Word for word, restate the lines of the data from the first through the one containing "Each pair below", and nothing else.

++++

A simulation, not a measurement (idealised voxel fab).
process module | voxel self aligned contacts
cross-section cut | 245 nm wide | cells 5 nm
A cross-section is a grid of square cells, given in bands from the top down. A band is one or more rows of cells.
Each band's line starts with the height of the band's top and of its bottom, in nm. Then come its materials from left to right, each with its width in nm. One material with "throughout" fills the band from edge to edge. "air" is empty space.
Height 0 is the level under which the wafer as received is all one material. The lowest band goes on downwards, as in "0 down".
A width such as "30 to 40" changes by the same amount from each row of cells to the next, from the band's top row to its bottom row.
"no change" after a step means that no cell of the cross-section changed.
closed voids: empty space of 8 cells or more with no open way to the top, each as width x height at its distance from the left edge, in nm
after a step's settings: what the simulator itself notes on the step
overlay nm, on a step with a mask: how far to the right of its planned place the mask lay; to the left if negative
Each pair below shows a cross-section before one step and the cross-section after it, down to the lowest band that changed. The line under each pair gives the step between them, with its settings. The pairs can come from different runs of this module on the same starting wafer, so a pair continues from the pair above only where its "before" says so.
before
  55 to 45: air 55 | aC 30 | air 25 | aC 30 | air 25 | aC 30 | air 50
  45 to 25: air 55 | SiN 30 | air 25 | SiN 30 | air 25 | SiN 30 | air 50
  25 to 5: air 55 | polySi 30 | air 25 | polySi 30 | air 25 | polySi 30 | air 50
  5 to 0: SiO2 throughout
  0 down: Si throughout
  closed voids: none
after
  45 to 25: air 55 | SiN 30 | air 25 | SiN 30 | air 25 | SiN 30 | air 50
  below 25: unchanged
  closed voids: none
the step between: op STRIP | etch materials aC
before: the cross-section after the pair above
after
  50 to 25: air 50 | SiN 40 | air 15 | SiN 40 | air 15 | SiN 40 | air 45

++++

Your solution:
A simulation, not a measurement (idealised voxel fab).
process module | voxel self aligned contacts
cross-section cut | 245 nm wide | cells 5 nm
A cross-section is a grid of square cells, given in bands from the top down. A band is one or more rows of cells.
Each band's line starts with the height of the band's top and of its bottom, in nm. Then come its materials from left to right, each with its width in nm. One material with "throughout" fills the band from edge to edge. "air" is empty space.
Height 0 is the level under which the wafer as received is all one material. The lowest band goes on downwards, as in "0 down".
A width such as "30 to 40" changes by the same amount from each row of cells to the next, from the band's top row to its bottom row.
"no change" after a step means that no cell of the cross-section changed.
closed voids: empty space of 8 cells or more with no open way to the top, each as width x height at its distance from the left edge, in nm
after a step's settings: what the simulator itself notes on the step
overlay nm, on a step with a mask: how far to the right of its planned place the mask lay; to the left if negative
Each pair below shows a cross-section before one step and the cross-section after it, down to the lowest band that changed. The line under each pair gives the step between them, with its settings. The pairs can come from different runs of this module on the same starting wafer, so a pair continues from the pair above only where its "before" says so.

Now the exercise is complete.